> _Activity_
Beginning at the top of the material, repeat each line exactly, and stop once the line with "The half-height width" has been written.

+---+
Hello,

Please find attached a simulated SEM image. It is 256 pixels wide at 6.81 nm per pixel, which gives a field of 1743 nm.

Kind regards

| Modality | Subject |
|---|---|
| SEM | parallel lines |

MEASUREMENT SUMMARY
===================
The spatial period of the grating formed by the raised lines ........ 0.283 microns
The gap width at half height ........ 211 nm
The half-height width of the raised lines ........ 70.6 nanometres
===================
+---+

> _Answer area_
Hello,

Please find attached a simulated SEM image. It is 256 pixels wide at 6.81 nm per pixel, which gives a field of 1743 nm.

Kind regards

| Modality | Subject |
|---|---|
| SEM | parallel lines |

MEASUREMENT SUMMARY
===================
The spatial period of the grating formed by the raised lines ........ 0.283 microns
The gap width at half height ........ 211 nm
The half-height width of the raised lines ........ 70.6 nanometres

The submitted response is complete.